**INFORMATION:**
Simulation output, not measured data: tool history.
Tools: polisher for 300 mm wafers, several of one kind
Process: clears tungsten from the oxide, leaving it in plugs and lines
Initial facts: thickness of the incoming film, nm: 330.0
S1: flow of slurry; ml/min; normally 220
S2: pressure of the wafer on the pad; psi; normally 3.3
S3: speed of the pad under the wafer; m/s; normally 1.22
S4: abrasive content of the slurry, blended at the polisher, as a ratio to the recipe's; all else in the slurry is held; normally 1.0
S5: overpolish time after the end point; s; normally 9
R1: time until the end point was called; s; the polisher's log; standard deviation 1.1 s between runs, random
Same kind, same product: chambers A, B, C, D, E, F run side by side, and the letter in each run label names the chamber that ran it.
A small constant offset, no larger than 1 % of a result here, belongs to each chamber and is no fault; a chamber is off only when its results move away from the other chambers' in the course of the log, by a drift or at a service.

**WORK TASK:** Set down each entry exactly as it appears above.

**TASK ANSWER:**
Simulation output, not measured data: tool history.
Tools: polisher for 300 mm wafers, several of one kind
Process: clears tungsten from the oxide, leaving it in plugs and lines
Initial facts: thickness of the incoming film, nm: 330.0
S1: flow of slurry; ml/min; normally 220
S2: pressure of the wafer on the pad; psi; normally 3.3
S3: speed of the pad under the wafer; m/s; normally 1.22
S4: abrasive content of the slurry, blended at the polisher, as a ratio to the recipe's; all else in the slurry is held; normally 1.0
S5: overpolish time after the end point; s; normally 9
R1: time until the end point was called; s; the polisher's log; standard deviation 1.1 s between runs, random
Same kind, same product: chambers A, B, C, D, E, F run side by side, and the letter in each run label names the chamber that ran it.
A small constant offset, no larger than 1 % of a result here, belongs to each chamber and is no fault; a chamber is off only when its results move away from the other chambers' in the course of the log, by a drift or at a service.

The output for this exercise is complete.